WORK REQUEST
Both the line containing "power-w: 1400" and the line containing "heater-power-w: 319" belong to the span. Output exactly that span from the listing below, and nothing outside it.

DATASET CONTENT
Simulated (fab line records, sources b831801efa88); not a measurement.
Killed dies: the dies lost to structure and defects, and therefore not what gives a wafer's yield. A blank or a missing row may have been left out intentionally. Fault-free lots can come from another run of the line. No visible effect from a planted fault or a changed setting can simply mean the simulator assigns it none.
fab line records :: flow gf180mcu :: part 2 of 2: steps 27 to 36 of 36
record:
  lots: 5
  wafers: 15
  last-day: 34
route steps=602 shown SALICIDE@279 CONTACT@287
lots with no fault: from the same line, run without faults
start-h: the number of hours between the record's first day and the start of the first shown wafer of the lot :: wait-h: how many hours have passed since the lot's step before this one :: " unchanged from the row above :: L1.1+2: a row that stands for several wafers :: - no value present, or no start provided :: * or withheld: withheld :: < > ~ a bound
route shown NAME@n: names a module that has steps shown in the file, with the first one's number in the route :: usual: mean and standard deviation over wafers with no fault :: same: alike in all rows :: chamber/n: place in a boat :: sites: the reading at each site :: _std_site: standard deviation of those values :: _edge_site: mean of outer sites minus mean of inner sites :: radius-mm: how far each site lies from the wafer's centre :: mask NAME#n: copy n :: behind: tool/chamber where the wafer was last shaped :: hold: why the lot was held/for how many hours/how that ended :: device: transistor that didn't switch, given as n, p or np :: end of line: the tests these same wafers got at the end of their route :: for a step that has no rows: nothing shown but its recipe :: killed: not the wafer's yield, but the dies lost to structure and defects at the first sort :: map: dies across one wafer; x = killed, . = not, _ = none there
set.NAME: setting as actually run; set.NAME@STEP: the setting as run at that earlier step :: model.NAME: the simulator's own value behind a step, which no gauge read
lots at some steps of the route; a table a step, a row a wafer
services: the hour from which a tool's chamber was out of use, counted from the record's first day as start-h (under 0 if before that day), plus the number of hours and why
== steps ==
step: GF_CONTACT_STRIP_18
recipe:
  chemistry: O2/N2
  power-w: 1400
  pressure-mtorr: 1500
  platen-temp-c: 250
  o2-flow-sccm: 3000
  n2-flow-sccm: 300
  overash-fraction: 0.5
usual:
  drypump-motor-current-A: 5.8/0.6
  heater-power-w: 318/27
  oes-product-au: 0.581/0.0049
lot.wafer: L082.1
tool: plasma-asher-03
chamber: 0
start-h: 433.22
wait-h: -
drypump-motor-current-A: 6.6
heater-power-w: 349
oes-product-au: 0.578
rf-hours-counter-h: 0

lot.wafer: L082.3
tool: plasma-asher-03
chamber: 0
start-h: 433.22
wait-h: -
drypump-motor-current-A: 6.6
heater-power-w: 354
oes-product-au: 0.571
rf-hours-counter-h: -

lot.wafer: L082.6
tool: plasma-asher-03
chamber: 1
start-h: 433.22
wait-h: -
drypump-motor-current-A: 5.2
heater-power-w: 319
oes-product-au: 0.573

TASK OUTPUT
  power-w: 1400
  pressure-mtorr: 1500
  platen-temp-c: 250
  o2-flow-sccm: 3000
  n2-flow-sccm: 300
  overash-fraction: 0.5
usual:
  drypump-motor-current-A: 5.8/0.6
  heater-power-w: 318/27
  oes-product-au: 0.581/0.0049
lot.wafer: L082.1
tool: plasma-asher-03
chamber: 0
start-h: 433.22
wait-h: -
drypump-motor-current-A: 6.6
heater-power-w: 349
oes-product-au: 0.578
rf-hours-counter-h: 0

lot.wafer: L082.3
tool: plasma-asher-03
chamber: 0
start-h: 433.22
wait-h: -
drypump-motor-current-A: 6.6
heater-power-w: 354
oes-product-au: 0.571
rf-hours-counter-h: -

lot.wafer: L082.6
tool: plasma-asher-03
chamber: 1
start-h: 433.22
wait-h: -
drypump-motor-current-A: 5.2
heater-power-w: 319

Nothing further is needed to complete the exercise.